EXERCISE ▸ With both ends included, transcribe exactly the records below from their first line to the line that contains "A cross-section is".

INPUT DATA ▸
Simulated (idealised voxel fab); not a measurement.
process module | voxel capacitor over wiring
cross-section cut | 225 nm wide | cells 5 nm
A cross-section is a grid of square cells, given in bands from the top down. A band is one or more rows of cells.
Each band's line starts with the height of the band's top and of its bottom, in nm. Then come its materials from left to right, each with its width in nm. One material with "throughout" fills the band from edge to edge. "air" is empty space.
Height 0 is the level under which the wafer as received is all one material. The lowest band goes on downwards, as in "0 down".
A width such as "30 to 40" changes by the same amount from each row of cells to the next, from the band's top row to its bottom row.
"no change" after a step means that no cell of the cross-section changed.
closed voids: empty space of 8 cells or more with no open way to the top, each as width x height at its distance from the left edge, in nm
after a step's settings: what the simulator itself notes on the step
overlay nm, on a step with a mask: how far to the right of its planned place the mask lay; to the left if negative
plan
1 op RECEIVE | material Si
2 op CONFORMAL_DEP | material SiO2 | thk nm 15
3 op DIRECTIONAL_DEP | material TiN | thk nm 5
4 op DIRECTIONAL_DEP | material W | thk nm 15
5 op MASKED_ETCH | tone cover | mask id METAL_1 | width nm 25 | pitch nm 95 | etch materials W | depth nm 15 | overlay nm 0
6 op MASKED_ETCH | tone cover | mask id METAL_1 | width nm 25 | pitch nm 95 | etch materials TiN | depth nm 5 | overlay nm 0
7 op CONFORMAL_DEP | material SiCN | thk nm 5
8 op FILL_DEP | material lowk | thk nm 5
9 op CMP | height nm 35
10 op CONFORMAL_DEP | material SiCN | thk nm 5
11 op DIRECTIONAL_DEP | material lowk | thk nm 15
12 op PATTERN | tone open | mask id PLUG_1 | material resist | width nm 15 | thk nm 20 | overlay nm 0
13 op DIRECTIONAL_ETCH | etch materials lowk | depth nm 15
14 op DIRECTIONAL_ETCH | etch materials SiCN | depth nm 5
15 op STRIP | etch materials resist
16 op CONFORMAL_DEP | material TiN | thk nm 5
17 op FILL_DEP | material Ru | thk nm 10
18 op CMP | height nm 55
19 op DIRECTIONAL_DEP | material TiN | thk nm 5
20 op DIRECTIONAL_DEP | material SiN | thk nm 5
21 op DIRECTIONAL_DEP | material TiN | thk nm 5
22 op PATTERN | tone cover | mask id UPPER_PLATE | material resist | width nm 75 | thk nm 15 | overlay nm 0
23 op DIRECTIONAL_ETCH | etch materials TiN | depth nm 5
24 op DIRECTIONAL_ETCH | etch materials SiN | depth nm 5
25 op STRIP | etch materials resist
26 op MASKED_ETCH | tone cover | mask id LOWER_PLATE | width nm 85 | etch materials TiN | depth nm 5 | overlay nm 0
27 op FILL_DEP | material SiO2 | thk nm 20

REPLY ▸
Simulated (idealised voxel fab); not a measurement.
process module | voxel capacitor over wiring
cross-section cut | 225 nm wide | cells 5 nm
A cross-section is a grid of square cells, given in bands from the top down. A band is one or more rows of cells.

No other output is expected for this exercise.